**Supplied entries**
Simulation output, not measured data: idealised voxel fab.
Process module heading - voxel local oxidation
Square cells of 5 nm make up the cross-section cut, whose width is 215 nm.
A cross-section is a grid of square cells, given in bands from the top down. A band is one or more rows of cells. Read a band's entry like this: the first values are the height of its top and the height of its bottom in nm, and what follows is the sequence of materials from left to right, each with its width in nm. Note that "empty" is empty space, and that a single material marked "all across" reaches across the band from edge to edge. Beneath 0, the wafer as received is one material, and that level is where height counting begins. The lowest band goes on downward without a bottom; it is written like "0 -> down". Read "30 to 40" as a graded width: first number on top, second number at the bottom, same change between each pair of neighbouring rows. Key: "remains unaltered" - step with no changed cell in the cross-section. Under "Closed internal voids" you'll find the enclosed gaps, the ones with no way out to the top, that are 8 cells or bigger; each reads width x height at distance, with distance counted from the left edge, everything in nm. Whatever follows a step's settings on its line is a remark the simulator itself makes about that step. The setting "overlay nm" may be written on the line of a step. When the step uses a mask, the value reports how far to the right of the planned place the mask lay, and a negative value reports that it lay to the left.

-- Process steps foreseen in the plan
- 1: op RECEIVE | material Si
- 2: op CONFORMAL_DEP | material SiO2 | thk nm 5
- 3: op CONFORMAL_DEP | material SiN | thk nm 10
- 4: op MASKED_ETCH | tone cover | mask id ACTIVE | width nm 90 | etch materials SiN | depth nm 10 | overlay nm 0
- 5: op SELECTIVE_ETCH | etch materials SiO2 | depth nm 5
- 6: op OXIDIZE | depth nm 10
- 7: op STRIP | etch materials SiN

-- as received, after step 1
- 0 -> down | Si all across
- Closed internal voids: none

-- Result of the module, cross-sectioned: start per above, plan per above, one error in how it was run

**Task item**
This calls for repeating all of the records, character for character.

**Solution**
Simulation output, not measured data: idealised voxel fab.
Process module heading - voxel local oxidation
Square cells of 5 nm make up the cross-section cut, whose width is 215 nm.
A cross-section is a grid of square cells, given in bands from the top down. A band is one or more rows of cells. Read a band's entry like this: the first values are the height of its top and the height of its bottom in nm, and what follows is the sequence of materials from left to right, each with its width in nm. Note that "empty" is empty space, and that a single material marked "all across" reaches across the band from edge to edge. Beneath 0, the wafer as received is one material, and that level is where height counting begins. The lowest band goes on downward without a bottom; it is written like "0 -> down". Read "30 to 40" as a graded width: first number on top, second number at the bottom, same change between each pair of neighbouring rows. Key: "remains unaltered" - step with no changed cell in the cross-section. Under "Closed internal voids" you'll find the enclosed gaps, the ones with no way out to the top, that are 8 cells or bigger; each reads width x height at distance, with distance counted from the left edge, everything in nm. Whatever follows a step's settings on its line is a remark the simulator itself makes about that step. The setting "overlay nm" may be written on the line of a step. When the step uses a mask, the value reports how far to the right of the planned place the mask lay, and a negative value reports that it lay to the left.

-- Process steps foreseen in the plan
- 1: op RECEIVE | material Si
- 2: op CONFORMAL_DEP | material SiO2 | thk nm 5
- 3: op CONFORMAL_DEP | material SiN | thk nm 10
- 4: op MASKED_ETCH | tone cover | mask id ACTIVE | width nm 90 | etch materials SiN | depth nm 10 | overlay nm 0
- 5: op SELECTIVE_ETCH | etch materials SiO2 | depth nm 5
- 6: op OXIDIZE | depth nm 10
- 7: op STRIP | etch materials SiN

-- as received, after step 1
- 0 -> down | Si all across
- Closed internal voids: none

-- Result of the module, cross-sectioned: start per above, plan per above, one error in how it was run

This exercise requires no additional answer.